→ ASSIGNMENT
Please output, without any change, the lines of the material below from the very first through the one with "Killed dies: the".

[[ DATA EXTRACT open ]]

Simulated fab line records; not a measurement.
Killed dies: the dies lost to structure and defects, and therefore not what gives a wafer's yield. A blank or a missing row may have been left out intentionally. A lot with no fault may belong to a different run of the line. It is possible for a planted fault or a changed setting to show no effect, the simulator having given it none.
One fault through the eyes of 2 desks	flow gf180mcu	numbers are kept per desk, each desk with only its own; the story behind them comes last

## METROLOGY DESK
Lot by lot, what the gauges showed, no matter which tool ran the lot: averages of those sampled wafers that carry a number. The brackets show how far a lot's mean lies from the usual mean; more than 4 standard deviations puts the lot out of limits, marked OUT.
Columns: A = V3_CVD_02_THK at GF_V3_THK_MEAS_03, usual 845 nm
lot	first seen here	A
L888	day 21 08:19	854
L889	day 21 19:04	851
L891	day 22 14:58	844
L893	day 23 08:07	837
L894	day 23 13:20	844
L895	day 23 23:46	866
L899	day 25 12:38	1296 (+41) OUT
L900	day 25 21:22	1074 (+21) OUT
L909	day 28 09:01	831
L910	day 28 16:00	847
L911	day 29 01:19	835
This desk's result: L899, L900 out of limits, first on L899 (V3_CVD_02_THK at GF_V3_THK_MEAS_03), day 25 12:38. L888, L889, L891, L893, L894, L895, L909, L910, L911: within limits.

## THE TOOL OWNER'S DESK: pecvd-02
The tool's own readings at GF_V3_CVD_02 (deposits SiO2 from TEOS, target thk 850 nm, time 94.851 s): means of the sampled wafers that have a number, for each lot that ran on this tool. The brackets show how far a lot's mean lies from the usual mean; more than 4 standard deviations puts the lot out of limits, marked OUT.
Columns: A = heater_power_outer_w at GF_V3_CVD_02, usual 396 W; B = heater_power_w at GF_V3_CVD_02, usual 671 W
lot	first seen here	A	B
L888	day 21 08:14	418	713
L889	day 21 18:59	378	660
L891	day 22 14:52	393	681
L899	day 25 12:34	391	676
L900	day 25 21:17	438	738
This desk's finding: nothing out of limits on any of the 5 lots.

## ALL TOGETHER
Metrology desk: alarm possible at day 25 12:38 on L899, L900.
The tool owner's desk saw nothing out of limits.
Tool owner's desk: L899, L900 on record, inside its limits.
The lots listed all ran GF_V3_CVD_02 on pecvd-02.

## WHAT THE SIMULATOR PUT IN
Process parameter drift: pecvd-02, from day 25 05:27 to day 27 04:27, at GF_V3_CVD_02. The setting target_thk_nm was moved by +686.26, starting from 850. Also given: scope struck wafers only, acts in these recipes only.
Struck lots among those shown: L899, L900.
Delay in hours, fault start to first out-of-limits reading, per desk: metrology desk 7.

[[ DATA EXTRACT closed ]]

→ TASK SOLUTION
Simulated fab line records; not a measurement.
Killed dies: the dies lost to structure and defects, and therefore not what gives a wafer's yield. A blank or a missing row may have been left out intentionally. A lot with no fault may belong to a different run of the line. It is possible for a planted fault or a changed setting to show no effect, the simulator having given it none.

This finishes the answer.